## Work item:
What is needed is an exact printout of all the data.

## Source material:
━━━━━━━━━━━━━━━━

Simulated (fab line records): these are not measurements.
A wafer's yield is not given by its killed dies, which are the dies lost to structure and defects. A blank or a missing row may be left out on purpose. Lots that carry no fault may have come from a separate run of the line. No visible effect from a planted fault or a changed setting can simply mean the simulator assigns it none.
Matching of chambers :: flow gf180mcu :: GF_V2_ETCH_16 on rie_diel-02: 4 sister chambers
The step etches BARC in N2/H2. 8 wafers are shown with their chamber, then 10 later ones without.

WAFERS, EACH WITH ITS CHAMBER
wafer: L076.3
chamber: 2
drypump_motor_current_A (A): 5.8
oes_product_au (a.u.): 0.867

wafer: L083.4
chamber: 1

━━━━━━━━━━━━━━━━

## Solution:
Simulated (fab line records): these are not measurements.
A wafer's yield is not given by its killed dies, which are the dies lost to structure and defects. A blank or a missing row may be left out on purpose. Lots that carry no fault may have come from a separate run of the line. No visible effect from a planted fault or a changed setting can simply mean the simulator assigns it none.
Matching of chambers :: flow gf180mcu :: GF_V2_ETCH_16 on rie_diel-02: 4 sister chambers
The step etches BARC in N2/H2. 8 wafers are shown with their chamber, then 10 later ones without.

WAFERS, EACH WITH ITS CHAMBER
wafer: L076.3
chamber: 2
drypump_motor_current_A (A): 5.8
oes_product_au (a.u.): 0.867

wafer: L083.4
chamber: 1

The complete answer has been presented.